· · · · · · ·
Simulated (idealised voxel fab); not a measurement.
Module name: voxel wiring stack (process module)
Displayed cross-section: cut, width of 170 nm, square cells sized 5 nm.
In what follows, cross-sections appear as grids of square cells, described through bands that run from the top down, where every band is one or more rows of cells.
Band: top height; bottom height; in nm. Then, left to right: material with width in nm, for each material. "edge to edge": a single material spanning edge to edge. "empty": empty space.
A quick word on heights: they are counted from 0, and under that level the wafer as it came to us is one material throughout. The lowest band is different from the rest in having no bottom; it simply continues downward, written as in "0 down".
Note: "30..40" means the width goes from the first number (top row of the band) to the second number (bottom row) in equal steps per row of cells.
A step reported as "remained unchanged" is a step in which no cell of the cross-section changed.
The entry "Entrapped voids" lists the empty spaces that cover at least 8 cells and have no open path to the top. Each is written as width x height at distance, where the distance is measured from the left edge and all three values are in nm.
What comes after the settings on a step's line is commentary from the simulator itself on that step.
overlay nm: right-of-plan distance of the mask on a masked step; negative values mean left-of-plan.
· · · · · · ·

TASK ITEM:
Restate the full data above, keeping each word intact.

RESPONSE BOX:
Simulated (idealised voxel fab); not a measurement.
Module name: voxel wiring stack (process module)
Displayed cross-section: cut, width of 170 nm, square cells sized 5 nm.
In what follows, cross-sections appear as grids of square cells, described through bands that run from the top down, where every band is one or more rows of cells.
Band: top height; bottom height; in nm. Then, left to right: material with width in nm, for each material. "edge to edge": a single material spanning edge to edge. "empty": empty space.
A quick word on heights: they are counted from 0, and under that level the wafer as it came to us is one material throughout. The lowest band is different from the rest in having no bottom; it simply continues downward, written as in "0 down".
Note: "30..40" means the width goes from the first number (top row of the band) to the second number (bottom row) in equal steps per row of cells.
A step reported as "remained unchanged" is a step in which no cell of the cross-section changed.
The entry "Entrapped voids" lists the empty spaces that cover at least 8 cells and have no open path to the top. Each is written as width x height at distance, where the distance is measured from the left edge and all three values are in nm.
What comes after the settings on a step's line is commentary from the simulator itself on that step.
overlay nm: right-of-plan distance of the mask on a masked step; negative values mean left-of-plan.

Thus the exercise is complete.